_ACTION ITEM:_
Only the lines below starting at the one containing "L141 | day 36 02:44" and ending at the one containing "The metrology desk saw nothing out of limits." belong in the answer, each copied exactly.

_DATA SECTION:_
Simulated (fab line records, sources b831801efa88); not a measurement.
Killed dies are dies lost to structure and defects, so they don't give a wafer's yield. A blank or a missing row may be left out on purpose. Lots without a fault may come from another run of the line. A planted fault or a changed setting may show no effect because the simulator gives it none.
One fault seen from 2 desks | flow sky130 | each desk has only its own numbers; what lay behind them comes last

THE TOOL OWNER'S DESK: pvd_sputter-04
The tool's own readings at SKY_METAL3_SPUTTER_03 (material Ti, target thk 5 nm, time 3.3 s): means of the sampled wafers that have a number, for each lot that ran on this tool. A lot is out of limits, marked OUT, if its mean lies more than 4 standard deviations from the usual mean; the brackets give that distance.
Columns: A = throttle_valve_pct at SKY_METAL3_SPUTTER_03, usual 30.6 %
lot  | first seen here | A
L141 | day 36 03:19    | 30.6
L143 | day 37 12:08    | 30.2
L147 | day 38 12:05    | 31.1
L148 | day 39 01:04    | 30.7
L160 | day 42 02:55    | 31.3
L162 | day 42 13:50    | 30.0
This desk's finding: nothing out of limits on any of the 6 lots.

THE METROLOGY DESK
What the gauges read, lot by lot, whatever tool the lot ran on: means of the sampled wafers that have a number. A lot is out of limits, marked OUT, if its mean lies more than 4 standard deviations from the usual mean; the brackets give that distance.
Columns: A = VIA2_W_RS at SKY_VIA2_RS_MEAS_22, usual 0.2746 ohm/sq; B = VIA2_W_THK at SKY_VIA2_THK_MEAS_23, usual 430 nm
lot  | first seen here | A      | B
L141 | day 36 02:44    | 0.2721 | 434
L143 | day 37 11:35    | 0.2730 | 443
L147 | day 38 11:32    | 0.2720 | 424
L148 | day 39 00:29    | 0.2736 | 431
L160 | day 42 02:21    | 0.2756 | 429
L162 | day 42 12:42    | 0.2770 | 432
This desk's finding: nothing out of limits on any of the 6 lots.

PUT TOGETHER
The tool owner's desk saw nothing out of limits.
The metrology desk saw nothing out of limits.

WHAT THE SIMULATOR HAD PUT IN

_SOLUTION:_
L141 | day 36 02:44    | 0.2721 | 434
L143 | day 37 11:35    | 0.2730 | 443
L147 | day 38 11:32    | 0.2720 | 424
L148 | day 39 00:29    | 0.2736 | 431
L160 | day 42 02:21    | 0.2756 | 429
L162 | day 42 12:42    | 0.2770 | 432
This desk's finding: nothing out of limits on any of the 6 lots.

PUT TOGETHER
The tool owner's desk saw nothing out of limits.
The metrology desk saw nothing out of limits.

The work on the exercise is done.